__ASSIGNED TASK__
Only the lines from the top of the data through the line containing "C1 | C2 | R1 |" should be duplicated, exactly as they appear.

----------
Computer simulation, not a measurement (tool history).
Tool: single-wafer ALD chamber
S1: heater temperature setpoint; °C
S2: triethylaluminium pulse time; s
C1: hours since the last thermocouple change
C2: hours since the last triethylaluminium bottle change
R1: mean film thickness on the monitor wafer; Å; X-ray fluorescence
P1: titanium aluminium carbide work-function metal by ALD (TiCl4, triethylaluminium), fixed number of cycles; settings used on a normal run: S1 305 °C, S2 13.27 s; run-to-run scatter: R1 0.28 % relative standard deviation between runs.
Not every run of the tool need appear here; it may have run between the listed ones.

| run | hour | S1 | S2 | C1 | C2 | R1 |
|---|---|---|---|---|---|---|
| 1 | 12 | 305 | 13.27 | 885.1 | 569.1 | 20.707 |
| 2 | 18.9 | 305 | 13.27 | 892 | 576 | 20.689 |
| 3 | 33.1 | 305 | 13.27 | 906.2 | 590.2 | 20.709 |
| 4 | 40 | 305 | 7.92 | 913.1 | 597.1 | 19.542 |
----------

__RESULT__
Computer simulation, not a measurement (tool history).
Tool: single-wafer ALD chamber
S1: heater temperature setpoint; °C
S2: triethylaluminium pulse time; s
C1: hours since the last thermocouple change
C2: hours since the last triethylaluminium bottle change
R1: mean film thickness on the monitor wafer; Å; X-ray fluorescence
P1: titanium aluminium carbide work-function metal by ALD (TiCl4, triethylaluminium), fixed number of cycles; settings used on a normal run: S1 305 °C, S2 13.27 s; run-to-run scatter: R1 0.28 % relative standard deviation between runs.
Not every run of the tool need appear here; it may have run between the listed ones.

| run | hour | S1 | S2 | C1 | C2 | R1 |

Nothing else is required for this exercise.